## Data section
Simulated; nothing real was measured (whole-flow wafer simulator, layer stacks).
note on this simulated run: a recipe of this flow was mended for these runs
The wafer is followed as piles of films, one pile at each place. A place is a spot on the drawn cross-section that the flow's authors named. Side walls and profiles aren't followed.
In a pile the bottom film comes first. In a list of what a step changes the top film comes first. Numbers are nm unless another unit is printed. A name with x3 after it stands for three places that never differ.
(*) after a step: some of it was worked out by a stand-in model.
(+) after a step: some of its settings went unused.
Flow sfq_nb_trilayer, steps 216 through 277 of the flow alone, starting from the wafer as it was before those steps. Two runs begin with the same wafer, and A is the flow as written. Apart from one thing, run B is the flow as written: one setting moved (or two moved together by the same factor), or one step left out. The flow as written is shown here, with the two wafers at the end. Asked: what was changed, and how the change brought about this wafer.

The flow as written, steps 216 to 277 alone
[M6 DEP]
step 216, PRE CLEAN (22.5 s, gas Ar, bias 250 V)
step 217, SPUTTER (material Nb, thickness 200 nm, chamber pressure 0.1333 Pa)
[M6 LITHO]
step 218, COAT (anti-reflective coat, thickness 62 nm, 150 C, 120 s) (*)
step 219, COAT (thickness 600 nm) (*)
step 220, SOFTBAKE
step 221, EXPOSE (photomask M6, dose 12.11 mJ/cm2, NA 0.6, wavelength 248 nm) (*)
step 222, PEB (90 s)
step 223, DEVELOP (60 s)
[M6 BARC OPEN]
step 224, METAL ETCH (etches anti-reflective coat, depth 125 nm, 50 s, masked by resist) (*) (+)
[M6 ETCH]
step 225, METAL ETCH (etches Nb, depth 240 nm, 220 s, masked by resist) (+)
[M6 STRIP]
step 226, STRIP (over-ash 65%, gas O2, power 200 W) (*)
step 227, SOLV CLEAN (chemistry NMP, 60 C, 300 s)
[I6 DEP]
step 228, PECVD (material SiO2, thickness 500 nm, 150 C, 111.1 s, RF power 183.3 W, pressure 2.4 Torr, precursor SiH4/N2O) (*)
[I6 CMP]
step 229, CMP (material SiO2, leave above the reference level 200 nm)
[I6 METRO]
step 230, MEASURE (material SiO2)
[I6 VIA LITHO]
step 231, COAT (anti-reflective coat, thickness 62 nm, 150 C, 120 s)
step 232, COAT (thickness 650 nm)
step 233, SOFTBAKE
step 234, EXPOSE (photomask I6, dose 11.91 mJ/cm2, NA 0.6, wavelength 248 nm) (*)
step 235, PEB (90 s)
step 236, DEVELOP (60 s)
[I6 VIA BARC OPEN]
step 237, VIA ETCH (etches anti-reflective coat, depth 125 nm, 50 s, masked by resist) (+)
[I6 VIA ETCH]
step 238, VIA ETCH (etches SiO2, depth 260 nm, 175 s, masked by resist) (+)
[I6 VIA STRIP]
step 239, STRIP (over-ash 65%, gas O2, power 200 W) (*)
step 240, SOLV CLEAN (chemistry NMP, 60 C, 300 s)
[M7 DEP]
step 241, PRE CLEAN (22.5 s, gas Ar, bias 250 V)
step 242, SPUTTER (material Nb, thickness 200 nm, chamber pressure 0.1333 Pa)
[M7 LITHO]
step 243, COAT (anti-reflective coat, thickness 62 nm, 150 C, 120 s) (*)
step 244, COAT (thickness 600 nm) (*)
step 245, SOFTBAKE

## Action item
Copy out only the lines above from the one with "step 216, PRE" to the one with "[I6 VIA LITHO]", inclusive, exactly as they stand.

## Exercise result
step 216, PRE CLEAN (22.5 s, gas Ar, bias 250 V)
step 217, SPUTTER (material Nb, thickness 200 nm, chamber pressure 0.1333 Pa)
[M6 LITHO]
step 218, COAT (anti-reflective coat, thickness 62 nm, 150 C, 120 s) (*)
step 219, COAT (thickness 600 nm) (*)
step 220, SOFTBAKE
step 221, EXPOSE (photomask M6, dose 12.11 mJ/cm2, NA 0.6, wavelength 248 nm) (*)
step 222, PEB (90 s)
step 223, DEVELOP (60 s)
[M6 BARC OPEN]
step 224, METAL ETCH (etches anti-reflective coat, depth 125 nm, 50 s, masked by resist) (*) (+)
[M6 ETCH]
step 225, METAL ETCH (etches Nb, depth 240 nm, 220 s, masked by resist) (+)
[M6 STRIP]
step 226, STRIP (over-ash 65%, gas O2, power 200 W) (*)
step 227, SOLV CLEAN (chemistry NMP, 60 C, 300 s)
[I6 DEP]
step 228, PECVD (material SiO2, thickness 500 nm, 150 C, 111.1 s, RF power 183.3 W, pressure 2.4 Torr, precursor SiH4/N2O) (*)
[I6 CMP]
step 229, CMP (material SiO2, leave above the reference level 200 nm)
[I6 METRO]
step 230, MEASURE (material SiO2)
[I6 VIA LITHO]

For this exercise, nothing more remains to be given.